→ **WORK REQUEST**
After locating "Tool kind: spin" in the listing below, copy that line and each one after it exactly, ending with the line that has "S1: temperature setpoint".

- - - - - - -

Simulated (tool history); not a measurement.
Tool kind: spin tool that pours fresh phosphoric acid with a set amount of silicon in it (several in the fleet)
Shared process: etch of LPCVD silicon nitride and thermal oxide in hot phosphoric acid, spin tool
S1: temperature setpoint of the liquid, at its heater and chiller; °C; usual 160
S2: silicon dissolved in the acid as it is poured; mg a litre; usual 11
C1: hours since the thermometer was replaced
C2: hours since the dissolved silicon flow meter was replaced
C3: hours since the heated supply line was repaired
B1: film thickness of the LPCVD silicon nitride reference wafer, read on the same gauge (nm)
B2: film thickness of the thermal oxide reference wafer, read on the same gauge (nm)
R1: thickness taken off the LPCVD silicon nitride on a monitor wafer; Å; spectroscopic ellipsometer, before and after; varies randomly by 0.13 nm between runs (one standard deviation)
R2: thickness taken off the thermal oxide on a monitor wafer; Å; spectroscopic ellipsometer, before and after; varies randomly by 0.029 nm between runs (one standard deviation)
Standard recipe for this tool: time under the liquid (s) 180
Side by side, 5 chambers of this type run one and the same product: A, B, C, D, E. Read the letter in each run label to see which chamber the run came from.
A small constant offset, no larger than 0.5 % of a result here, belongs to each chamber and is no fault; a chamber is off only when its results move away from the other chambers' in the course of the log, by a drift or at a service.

- - - - - - -

→ **SOLUTION**
Tool kind: spin tool that pours fresh phosphoric acid with a set amount of silicon in it (several in the fleet)
Shared process: etch of LPCVD silicon nitride and thermal oxide in hot phosphoric acid, spin tool
S1: temperature setpoint of the liquid, at its heater and chiller; °C; usual 160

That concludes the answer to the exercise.